[Opening Material provided section]

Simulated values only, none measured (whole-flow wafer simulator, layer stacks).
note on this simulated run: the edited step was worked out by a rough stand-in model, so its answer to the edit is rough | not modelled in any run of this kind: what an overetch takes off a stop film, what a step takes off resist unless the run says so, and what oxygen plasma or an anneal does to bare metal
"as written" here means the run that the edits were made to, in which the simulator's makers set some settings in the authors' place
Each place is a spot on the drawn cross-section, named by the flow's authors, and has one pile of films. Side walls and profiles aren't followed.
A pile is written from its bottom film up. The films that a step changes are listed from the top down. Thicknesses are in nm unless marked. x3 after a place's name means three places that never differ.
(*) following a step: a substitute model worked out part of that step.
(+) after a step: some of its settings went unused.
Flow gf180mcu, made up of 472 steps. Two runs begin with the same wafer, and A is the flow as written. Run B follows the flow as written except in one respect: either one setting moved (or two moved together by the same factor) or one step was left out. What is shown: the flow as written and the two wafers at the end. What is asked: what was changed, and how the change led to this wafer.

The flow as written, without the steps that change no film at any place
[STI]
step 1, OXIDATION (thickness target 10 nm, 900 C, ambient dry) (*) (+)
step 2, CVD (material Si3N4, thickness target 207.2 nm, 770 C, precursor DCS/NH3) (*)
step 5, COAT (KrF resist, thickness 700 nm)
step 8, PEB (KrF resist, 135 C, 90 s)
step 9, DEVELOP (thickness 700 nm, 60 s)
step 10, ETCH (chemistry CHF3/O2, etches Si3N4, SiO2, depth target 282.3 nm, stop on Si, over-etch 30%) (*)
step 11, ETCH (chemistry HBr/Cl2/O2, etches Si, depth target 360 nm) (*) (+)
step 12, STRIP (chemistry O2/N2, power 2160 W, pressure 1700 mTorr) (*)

[Closing Material provided section]

Work instruction:
Scan the records above for the lines holding "note on this" and "(+) after a". Transcribe those two and every line between them word for word, and no others.

Answer section:
note on this simulated run: the edited step was worked out by a rough stand-in model, so its answer to the edit is rough | not modelled in any run of this kind: what an overetch takes off a stop film, what a step takes off resist unless the run says so, and what oxygen plasma or an anneal does to bare metal
"as written" here means the run that the edits were made to, in which the simulator's makers set some settings in the authors' place
Each place is a spot on the drawn cross-section, named by the flow's authors, and has one pile of films. Side walls and profiles aren't followed.
A pile is written from its bottom film up. The films that a step changes are listed from the top down. Thicknesses are in nm unless marked. x3 after a place's name means three places that never differ.
(*) following a step: a substitute model worked out part of that step.
(+) after a step: some of its settings went unused.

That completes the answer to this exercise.